Work request
Only one stretch of the listing below is wanted. Begin at the line that has "A wafer's yield", stop after the line that has "lots that met", and repeat every line in between exactly.

--- START ---
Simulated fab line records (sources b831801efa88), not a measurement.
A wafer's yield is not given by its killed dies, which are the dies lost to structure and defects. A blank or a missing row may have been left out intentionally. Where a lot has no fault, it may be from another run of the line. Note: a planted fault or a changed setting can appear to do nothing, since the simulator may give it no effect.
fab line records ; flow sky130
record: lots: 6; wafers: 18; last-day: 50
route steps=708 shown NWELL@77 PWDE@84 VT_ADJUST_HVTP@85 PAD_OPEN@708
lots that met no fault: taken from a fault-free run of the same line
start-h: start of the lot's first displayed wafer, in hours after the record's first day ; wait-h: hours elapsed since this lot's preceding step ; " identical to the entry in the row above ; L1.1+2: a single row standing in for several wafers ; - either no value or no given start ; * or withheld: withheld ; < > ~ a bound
--- END ---

Response
A wafer's yield is not given by its killed dies, which are the dies lost to structure and defects. A blank or a missing row may have been left out intentionally. Where a lot has no fault, it may be from another run of the line. Note: a planted fault or a changed setting can appear to do nothing, since the simulator may give it no effect.
fab line records ; flow sky130
record: lots: 6; wafers: 18; last-day: 50
route steps=708 shown NWELL@77 PWDE@84 VT_ADJUST_HVTP@85 PAD_OPEN@708
lots that met no fault: taken from a fault-free run of the same line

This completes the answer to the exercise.